▼

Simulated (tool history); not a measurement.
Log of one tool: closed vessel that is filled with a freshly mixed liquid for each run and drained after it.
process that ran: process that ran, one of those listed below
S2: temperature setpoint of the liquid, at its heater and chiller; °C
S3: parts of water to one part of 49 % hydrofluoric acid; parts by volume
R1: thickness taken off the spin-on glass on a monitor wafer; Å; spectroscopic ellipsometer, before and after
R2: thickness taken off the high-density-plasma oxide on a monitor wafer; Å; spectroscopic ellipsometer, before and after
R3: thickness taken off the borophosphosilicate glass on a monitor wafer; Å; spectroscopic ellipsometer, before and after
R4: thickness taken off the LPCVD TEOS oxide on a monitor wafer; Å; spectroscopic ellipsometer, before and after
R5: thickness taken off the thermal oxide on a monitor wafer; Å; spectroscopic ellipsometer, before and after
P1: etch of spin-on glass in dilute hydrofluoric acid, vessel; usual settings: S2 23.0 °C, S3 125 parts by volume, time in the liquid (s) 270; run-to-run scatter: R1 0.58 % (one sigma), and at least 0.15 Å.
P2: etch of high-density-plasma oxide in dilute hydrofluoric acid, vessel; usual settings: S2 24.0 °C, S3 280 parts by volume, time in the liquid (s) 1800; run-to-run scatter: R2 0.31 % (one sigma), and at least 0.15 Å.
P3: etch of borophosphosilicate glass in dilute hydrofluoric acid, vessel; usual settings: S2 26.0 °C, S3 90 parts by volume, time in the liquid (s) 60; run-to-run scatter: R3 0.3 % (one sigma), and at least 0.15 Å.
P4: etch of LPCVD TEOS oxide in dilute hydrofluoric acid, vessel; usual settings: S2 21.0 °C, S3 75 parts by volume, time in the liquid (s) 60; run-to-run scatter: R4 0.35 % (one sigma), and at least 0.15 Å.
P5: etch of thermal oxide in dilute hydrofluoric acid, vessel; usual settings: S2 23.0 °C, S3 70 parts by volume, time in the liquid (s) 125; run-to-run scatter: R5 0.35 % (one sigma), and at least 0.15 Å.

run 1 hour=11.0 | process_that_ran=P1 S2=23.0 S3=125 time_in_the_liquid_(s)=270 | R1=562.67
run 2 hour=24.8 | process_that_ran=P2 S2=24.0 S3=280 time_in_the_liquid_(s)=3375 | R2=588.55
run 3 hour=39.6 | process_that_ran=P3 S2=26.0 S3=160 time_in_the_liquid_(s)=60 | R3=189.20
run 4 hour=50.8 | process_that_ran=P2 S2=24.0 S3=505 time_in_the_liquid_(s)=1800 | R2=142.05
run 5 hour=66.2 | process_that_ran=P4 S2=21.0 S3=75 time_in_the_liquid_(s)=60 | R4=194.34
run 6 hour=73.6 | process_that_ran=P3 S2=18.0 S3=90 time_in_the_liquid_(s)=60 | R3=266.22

▲

- _Brief_
Look back at the entries above. Retype the line with "run 1 hour=11.0", the line with "run 5 hour=66.2", and all lines in between.

- _Exercise output_
run 1 hour=11.0 | process_that_ran=P1 S2=23.0 S3=125 time_in_the_liquid_(s)=270 | R1=562.67
run 2 hour=24.8 | process_that_ran=P2 S2=24.0 S3=280 time_in_the_liquid_(s)=3375 | R2=588.55
run 3 hour=39.6 | process_that_ran=P3 S2=26.0 S3=160 time_in_the_liquid_(s)=60 | R3=189.20
run 4 hour=50.8 | process_that_ran=P2 S2=24.0 S3=505 time_in_the_liquid_(s)=1800 | R2=142.05
run 5 hour=66.2 | process_that_ran=P4 S2=21.0 S3=75 time_in_the_liquid_(s)=60 | R4=194.34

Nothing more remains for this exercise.